Work item:
An exact reproduction of all entries is required.

[Source data — start]

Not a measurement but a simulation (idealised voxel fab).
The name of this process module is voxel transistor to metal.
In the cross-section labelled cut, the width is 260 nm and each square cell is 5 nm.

[Source data — finish]

Task output:
Not a measurement but a simulation (idealised voxel fab).
The name of this process module is voxel transistor to metal.
In the cross-section labelled cut, the width is 260 nm and each square cell is 5 nm.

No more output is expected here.